WORK ORDER
Restate each of the lines given below, word for word.

[Opening EXTRACTED MATERIAL section]

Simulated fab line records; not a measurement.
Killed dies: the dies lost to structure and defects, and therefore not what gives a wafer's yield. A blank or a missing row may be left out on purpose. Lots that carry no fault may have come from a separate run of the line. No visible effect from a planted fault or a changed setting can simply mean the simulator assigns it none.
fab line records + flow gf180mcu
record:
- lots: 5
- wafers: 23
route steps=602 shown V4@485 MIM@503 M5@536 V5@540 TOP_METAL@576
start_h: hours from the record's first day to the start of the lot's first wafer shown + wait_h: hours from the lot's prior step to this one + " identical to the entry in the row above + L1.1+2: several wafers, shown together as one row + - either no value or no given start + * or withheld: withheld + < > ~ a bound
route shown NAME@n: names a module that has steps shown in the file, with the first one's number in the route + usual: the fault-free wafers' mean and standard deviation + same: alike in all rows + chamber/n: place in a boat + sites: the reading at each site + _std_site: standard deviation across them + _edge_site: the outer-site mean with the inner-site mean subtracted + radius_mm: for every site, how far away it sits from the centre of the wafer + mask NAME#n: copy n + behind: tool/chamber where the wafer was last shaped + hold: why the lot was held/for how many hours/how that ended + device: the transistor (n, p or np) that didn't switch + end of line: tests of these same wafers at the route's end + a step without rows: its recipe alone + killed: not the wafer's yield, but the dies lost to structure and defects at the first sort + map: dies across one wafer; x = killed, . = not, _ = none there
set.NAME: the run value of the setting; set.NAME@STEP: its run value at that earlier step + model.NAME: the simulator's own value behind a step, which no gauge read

[Closing EXTRACTED MATERIAL section]

TASK OUTPUT
Simulated fab line records; not a measurement.
Killed dies: the dies lost to structure and defects, and therefore not what gives a wafer's yield. A blank or a missing row may be left out on purpose. Lots that carry no fault may have come from a separate run of the line. No visible effect from a planted fault or a changed setting can simply mean the simulator assigns it none.
fab line records + flow gf180mcu
record:
- lots: 5
- wafers: 23
route steps=602 shown V4@485 MIM@503 M5@536 V5@540 TOP_METAL@576
start_h: hours from the record's first day to the start of the lot's first wafer shown + wait_h: hours from the lot's prior step to this one + " identical to the entry in the row above + L1.1+2: several wafers, shown together as one row + - either no value or no given start + * or withheld: withheld + < > ~ a bound
route shown NAME@n: names a module that has steps shown in the file, with the first one's number in the route + usual: the fault-free wafers' mean and standard deviation + same: alike in all rows + chamber/n: place in a boat + sites: the reading at each site + _std_site: standard deviation across them + _edge_site: the outer-site mean with the inner-site mean subtracted + radius_mm: for every site, how far away it sits from the centre of the wafer + mask NAME#n: copy n + behind: tool/chamber where the wafer was last shaped + hold: why the lot was held/for how many hours/how that ended + device: the transistor (n, p or np) that didn't switch + end of line: tests of these same wafers at the route's end + a step without rows: its recipe alone + killed: not the wafer's yield, but the dies lost to structure and defects at the first sort + map: dies across one wafer; x = killed, . = not, _ = none there
set.NAME: the run value of the setting; set.NAME@STEP: its run value at that earlier step + model.NAME: the simulator's own value behind a step, which no gauge read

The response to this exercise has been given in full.